ENTRIES SUPPLIED:
▽

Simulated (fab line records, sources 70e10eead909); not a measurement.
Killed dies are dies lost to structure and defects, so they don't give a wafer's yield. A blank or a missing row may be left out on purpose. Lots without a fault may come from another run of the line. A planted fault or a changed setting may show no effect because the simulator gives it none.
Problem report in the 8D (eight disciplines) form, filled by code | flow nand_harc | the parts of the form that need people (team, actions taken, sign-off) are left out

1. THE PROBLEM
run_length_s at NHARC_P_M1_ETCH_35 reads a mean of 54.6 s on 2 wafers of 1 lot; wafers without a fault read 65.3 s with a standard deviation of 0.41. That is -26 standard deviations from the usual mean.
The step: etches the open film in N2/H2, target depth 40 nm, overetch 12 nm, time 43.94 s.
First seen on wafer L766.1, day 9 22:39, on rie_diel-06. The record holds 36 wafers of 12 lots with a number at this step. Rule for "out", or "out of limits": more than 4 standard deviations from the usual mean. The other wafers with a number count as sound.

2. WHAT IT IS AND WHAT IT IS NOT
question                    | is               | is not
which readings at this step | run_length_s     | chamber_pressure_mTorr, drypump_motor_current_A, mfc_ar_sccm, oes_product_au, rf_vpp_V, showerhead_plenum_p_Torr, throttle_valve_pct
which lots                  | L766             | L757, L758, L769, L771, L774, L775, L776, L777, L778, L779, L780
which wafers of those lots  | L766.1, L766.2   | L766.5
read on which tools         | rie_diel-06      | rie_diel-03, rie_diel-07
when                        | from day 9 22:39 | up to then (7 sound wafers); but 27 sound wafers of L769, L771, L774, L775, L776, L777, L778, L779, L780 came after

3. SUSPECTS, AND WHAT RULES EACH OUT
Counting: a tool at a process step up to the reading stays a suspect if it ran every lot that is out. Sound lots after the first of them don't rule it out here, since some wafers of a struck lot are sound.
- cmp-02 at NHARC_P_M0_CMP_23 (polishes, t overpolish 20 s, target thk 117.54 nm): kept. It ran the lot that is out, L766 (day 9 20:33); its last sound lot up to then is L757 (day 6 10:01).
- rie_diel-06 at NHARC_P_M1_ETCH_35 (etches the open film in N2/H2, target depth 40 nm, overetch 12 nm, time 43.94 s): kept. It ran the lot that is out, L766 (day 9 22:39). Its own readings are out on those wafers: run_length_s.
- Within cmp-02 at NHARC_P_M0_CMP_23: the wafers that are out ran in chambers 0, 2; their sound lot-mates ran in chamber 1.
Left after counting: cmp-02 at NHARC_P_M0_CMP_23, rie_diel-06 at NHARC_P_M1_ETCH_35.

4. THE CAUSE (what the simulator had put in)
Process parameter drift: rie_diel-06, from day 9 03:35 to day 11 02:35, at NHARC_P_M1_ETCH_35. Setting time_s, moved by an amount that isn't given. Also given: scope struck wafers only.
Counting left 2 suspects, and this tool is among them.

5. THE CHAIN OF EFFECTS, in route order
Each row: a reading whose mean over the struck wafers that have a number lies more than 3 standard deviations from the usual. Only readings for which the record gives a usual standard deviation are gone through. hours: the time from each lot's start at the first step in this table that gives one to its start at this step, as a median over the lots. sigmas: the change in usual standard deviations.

△

ASSIGNMENT: Nothing but the lines from the start of the data above through the line with "Killed dies are" should appear in your answer, copied exactly.

RESULT:
Simulated (fab line records, sources 70e10eead909); not a measurement.
Killed dies are dies lost to structure and defects, so they don't give a wafer's yield. A blank or a missing row may be left out on purpose. Lots without a fault may come from another run of the line. A planted fault or a changed setting may show no effect because the simulator gives it none.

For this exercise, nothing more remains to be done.